## Work order:
Write out, unaltered, each line from the top of the records below down to the line where "lot=L316; measured=day 2" appears, that line included.

## Entries shown:
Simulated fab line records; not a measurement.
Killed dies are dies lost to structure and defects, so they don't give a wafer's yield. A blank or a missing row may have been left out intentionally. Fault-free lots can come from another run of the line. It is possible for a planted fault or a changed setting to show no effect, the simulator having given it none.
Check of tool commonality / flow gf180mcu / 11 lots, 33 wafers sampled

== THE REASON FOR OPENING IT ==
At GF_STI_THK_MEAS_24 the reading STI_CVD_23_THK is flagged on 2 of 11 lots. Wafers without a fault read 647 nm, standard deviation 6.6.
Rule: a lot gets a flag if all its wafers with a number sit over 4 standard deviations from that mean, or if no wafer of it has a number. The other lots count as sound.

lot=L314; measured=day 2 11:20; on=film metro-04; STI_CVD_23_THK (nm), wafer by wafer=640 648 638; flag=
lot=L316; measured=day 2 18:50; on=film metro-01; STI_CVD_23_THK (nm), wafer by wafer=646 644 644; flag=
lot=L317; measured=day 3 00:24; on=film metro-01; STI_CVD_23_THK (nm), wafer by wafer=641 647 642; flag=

## Answer section:
Simulated fab line records; not a measurement.
Killed dies are dies lost to structure and defects, so they don't give a wafer's yield. A blank or a missing row may have been left out intentionally. Fault-free lots can come from another run of the line. It is possible for a planted fault or a changed setting to show no effect, the simulator having given it none.
Check of tool commonality / flow gf180mcu / 11 lots, 33 wafers sampled

== THE REASON FOR OPENING IT ==
At GF_STI_THK_MEAS_24 the reading STI_CVD_23_THK is flagged on 2 of 11 lots. Wafers without a fault read 647 nm, standard deviation 6.6.
Rule: a lot gets a flag if all its wafers with a number sit over 4 standard deviations from that mean, or if no wafer of it has a number. The other lots count as sound.

lot=L314; measured=day 2 11:20; on=film metro-04; STI_CVD_23_THK (nm), wafer by wafer=640 648 638; flag=
lot=L316; measured=day 2 18:50; on=film metro-01; STI_CVD_23_THK (nm), wafer by wafer=646 644 644; flag=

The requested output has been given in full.